## [Task item]
Make an exact copy of every record that follows.

*** Opening of Supplied entries ***

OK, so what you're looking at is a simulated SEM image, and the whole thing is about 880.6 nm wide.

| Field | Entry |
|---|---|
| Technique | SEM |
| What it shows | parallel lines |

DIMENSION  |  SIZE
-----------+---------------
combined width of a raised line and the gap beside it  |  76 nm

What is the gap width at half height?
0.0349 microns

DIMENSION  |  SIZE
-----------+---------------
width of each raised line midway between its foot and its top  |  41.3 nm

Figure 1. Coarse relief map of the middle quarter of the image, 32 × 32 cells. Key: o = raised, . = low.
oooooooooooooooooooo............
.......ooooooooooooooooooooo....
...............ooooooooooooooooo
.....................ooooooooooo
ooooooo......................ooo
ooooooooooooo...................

*** Close of Supplied entries ***

## [Written solution]
OK, so what you're looking at is a simulated SEM image, and the whole thing is about 880.6 nm wide.

| Field | Entry |
|---|---|
| Technique | SEM |
| What it shows | parallel lines |

DIMENSION  |  SIZE
-----------+---------------
combined width of a raised line and the gap beside it  |  76 nm

What is the gap width at half height?
0.0349 microns

DIMENSION  |  SIZE
-----------+---------------
width of each raised line midway between its foot and its top  |  41.3 nm

Figure 1. Coarse relief map of the middle quarter of the image, 32 × 32 cells. Key: o = raised, . = low.
oooooooooooooooooooo............
.......ooooooooooooooooooooo....
...............ooooooooooooooooo
.....................ooooooooooo
ooooooo......................ooo
ooooooooooooo...................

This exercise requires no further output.